Work task :: The lines from the start of the records through the one containing "a table for" are to be restated word for word; please include both ends.

Recorded data ::
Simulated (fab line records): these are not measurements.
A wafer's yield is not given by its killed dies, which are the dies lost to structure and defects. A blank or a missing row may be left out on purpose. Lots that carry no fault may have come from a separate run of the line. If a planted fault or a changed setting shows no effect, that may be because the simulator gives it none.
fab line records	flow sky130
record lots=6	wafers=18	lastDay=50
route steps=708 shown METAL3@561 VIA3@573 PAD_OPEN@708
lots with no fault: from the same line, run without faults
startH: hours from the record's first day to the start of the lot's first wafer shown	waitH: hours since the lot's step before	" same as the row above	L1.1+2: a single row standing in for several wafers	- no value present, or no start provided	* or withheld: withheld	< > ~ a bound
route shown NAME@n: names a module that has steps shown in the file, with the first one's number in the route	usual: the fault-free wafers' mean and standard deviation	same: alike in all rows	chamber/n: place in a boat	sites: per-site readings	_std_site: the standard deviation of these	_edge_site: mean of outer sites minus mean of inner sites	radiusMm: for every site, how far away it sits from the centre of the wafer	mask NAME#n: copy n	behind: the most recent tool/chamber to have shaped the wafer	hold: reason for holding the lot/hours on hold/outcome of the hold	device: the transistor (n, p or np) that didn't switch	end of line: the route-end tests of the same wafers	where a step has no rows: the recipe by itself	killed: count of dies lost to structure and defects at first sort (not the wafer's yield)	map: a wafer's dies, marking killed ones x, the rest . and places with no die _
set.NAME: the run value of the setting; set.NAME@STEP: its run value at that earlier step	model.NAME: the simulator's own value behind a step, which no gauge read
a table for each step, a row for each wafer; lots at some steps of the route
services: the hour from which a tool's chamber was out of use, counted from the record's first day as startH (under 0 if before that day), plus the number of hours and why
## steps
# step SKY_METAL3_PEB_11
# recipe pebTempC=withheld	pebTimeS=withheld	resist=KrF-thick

Worked solution ::
Simulated (fab line records): these are not measurements.
A wafer's yield is not given by its killed dies, which are the dies lost to structure and defects. A blank or a missing row may be left out on purpose. Lots that carry no fault may have come from a separate run of the line. If a planted fault or a changed setting shows no effect, that may be because the simulator gives it none.
fab line records	flow sky130
record lots=6	wafers=18	lastDay=50
route steps=708 shown METAL3@561 VIA3@573 PAD_OPEN@708
lots with no fault: from the same line, run without faults
startH: hours from the record's first day to the start of the lot's first wafer shown	waitH: hours since the lot's step before	" same as the row above	L1.1+2: a single row standing in for several wafers	- no value present, or no start provided	* or withheld: withheld	< > ~ a bound
route shown NAME@n: names a module that has steps shown in the file, with the first one's number in the route	usual: the fault-free wafers' mean and standard deviation	same: alike in all rows	chamber/n: place in a boat	sites: per-site readings	_std_site: the standard deviation of these	_edge_site: mean of outer sites minus mean of inner sites	radiusMm: for every site, how far away it sits from the centre of the wafer	mask NAME#n: copy n	behind: the most recent tool/chamber to have shaped the wafer	hold: reason for holding the lot/hours on hold/outcome of the hold	device: the transistor (n, p or np) that didn't switch	end of line: the route-end tests of the same wafers	where a step has no rows: the recipe by itself	killed: count of dies lost to structure and defects at first sort (not the wafer's yield)	map: a wafer's dies, marking killed ones x, the rest . and places with no die _
set.NAME: the run value of the setting; set.NAME@STEP: its run value at that earlier step	model.NAME: the simulator's own value behind a step, which no gauge read
a table for each step, a row for each wafer; lots at some steps of the route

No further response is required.